### INFORMATION GIVEN
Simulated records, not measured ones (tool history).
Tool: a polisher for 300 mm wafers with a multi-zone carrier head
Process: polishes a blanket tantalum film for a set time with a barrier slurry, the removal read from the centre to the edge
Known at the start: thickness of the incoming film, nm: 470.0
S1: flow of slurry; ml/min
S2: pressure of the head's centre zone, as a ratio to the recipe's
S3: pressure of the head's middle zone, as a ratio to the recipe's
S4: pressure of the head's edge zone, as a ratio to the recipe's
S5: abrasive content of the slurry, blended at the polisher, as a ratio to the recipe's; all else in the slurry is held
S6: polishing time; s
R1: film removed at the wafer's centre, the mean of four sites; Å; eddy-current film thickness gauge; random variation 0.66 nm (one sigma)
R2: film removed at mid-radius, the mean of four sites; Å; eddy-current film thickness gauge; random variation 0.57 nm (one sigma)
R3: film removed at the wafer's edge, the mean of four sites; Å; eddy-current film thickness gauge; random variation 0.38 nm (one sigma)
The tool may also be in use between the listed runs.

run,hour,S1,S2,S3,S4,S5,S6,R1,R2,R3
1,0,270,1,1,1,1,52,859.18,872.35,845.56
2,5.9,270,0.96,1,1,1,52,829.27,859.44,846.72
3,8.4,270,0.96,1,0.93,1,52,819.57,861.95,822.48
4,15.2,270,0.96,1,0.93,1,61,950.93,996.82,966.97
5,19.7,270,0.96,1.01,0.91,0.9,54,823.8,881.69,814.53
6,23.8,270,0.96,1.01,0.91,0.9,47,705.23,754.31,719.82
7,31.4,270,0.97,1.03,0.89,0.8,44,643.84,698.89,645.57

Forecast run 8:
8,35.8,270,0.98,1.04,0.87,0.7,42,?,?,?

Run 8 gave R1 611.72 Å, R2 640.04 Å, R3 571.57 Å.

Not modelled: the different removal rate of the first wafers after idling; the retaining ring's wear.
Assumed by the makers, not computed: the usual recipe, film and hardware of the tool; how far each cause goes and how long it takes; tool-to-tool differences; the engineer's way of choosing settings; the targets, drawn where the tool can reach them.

### ACTION ITEM
Give back the records word for word. Start at the first line, end at the line containing "R1: film removed", and include both.

### ANSWER SPACE
Simulated records, not measured ones (tool history).
Tool: a polisher for 300 mm wafers with a multi-zone carrier head
Process: polishes a blanket tantalum film for a set time with a barrier slurry, the removal read from the centre to the edge
Known at the start: thickness of the incoming film, nm: 470.0
S1: flow of slurry; ml/min
S2: pressure of the head's centre zone, as a ratio to the recipe's
S3: pressure of the head's middle zone, as a ratio to the recipe's
S4: pressure of the head's edge zone, as a ratio to the recipe's
S5: abrasive content of the slurry, blended at the polisher, as a ratio to the recipe's; all else in the slurry is held
S6: polishing time; s
R1: film removed at the wafer's centre, the mean of four sites; Å; eddy-current film thickness gauge; random variation 0.66 nm (one sigma)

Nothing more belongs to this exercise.